● TASK ITEM: Write the listing below out again exactly, though only as far as the line with "The figure presents", which is included.

● MATERIAL SHOWN:
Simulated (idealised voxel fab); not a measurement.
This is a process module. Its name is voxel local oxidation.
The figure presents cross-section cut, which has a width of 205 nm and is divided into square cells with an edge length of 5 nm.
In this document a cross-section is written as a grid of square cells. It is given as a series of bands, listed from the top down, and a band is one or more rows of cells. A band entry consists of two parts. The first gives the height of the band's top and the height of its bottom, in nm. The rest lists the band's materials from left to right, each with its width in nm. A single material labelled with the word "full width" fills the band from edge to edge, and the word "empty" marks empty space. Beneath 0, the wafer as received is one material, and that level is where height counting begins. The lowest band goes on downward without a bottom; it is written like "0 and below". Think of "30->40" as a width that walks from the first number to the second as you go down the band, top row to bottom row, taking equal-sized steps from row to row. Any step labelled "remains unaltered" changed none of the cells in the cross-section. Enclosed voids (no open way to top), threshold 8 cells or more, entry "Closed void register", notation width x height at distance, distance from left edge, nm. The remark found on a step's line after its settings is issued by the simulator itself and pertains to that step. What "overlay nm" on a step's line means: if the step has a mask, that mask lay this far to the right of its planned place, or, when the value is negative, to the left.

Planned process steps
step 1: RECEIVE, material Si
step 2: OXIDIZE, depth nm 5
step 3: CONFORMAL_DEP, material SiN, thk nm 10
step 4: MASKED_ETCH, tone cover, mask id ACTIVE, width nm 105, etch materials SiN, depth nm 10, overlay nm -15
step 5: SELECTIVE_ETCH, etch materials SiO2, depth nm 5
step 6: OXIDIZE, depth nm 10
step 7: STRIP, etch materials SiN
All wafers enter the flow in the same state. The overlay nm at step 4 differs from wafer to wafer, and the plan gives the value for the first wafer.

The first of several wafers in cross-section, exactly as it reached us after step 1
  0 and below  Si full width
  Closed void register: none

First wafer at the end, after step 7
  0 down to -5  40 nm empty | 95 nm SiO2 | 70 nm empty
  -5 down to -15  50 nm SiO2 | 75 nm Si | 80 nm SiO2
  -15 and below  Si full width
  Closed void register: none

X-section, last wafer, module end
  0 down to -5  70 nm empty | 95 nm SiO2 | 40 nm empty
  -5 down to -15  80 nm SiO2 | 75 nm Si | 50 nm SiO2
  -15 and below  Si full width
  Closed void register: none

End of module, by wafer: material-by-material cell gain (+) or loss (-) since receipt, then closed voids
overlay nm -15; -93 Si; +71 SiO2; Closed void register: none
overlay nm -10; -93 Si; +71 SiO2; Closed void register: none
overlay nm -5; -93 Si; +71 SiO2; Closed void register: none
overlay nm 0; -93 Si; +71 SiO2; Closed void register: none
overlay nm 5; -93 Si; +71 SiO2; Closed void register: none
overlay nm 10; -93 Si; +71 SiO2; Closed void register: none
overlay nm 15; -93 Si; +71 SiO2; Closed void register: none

● TASK RESULT:
Simulated (idealised voxel fab); not a measurement.
This is a process module. Its name is voxel local oxidation.
The figure presents cross-section cut, which has a width of 205 nm and is divided into square cells with an edge length of 5 nm.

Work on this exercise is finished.